* _Source information_
======

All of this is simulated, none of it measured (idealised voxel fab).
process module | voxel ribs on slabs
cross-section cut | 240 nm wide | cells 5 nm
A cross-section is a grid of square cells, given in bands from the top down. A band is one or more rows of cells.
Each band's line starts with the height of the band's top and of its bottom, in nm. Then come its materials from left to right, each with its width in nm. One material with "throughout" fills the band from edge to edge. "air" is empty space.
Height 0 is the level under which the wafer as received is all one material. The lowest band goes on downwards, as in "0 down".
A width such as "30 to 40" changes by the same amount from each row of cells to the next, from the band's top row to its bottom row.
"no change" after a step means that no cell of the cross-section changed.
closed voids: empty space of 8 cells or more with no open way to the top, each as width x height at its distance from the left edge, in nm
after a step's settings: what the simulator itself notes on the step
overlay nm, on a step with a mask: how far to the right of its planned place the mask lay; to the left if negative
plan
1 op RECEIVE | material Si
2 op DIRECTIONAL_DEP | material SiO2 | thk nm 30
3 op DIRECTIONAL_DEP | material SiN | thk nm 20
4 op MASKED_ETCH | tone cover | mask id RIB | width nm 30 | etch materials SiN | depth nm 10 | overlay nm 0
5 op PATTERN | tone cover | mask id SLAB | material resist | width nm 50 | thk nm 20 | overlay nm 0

======

All entries above should be duplicated exactly, none omitted.

* _Answer box_
All of this is simulated, none of it measured (idealised voxel fab).
process module | voxel ribs on slabs
cross-section cut | 240 nm wide | cells 5 nm
A cross-section is a grid of square cells, given in bands from the top down. A band is one or more rows of cells.
Each band's line starts with the height of the band's top and of its bottom, in nm. Then come its materials from left to right, each with its width in nm. One material with "throughout" fills the band from edge to edge. "air" is empty space.
Height 0 is the level under which the wafer as received is all one material. The lowest band goes on downwards, as in "0 down".
A width such as "30 to 40" changes by the same amount from each row of cells to the next, from the band's top row to its bottom row.
"no change" after a step means that no cell of the cross-section changed.
closed voids: empty space of 8 cells or more with no open way to the top, each as width x height at its distance from the left edge, in nm
after a step's settings: what the simulator itself notes on the step
overlay nm, on a step with a mask: how far to the right of its planned place the mask lay; to the left if negative
plan
1 op RECEIVE | material Si
2 op DIRECTIONAL_DEP | material SiO2 | thk nm 30
3 op DIRECTIONAL_DEP | material SiN | thk nm 20
4 op MASKED_ETCH | tone cover | mask id RIB | width nm 30 | etch materials SiN | depth nm 10 | overlay nm 0
5 op PATTERN | tone cover | mask id SLAB | material resist | width nm 50 | thk nm 20 | overlay nm 0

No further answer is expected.